-----
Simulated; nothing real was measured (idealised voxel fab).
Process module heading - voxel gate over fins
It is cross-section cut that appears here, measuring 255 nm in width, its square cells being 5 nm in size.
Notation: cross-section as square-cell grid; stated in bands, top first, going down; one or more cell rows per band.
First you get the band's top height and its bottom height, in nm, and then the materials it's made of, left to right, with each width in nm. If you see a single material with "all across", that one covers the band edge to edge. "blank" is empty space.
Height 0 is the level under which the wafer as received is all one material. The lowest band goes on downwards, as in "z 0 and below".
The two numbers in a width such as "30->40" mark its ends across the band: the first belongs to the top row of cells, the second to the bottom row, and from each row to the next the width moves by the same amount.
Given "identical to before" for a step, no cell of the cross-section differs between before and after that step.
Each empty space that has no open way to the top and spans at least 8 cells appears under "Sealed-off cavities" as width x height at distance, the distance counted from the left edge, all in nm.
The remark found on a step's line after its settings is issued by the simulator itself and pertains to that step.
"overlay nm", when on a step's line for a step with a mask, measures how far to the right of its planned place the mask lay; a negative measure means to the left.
-----

» **Work instruction**
Only the lines from the start of the material through the line bearing "Height 0 is" are needed, restated exactly, with both end lines included.

» **Exercise output**
Simulated; nothing real was measured (idealised voxel fab).
Process module heading - voxel gate over fins
It is cross-section cut that appears here, measuring 255 nm in width, its square cells being 5 nm in size.
Notation: cross-section as square-cell grid; stated in bands, top first, going down; one or more cell rows per band.
First you get the band's top height and its bottom height, in nm, and then the materials it's made of, left to right, with each width in nm. If you see a single material with "all across", that one covers the band edge to edge. "blank" is empty space.
Height 0 is the level under which the wafer as received is all one material. The lowest band goes on downwards, as in "z 0 and below".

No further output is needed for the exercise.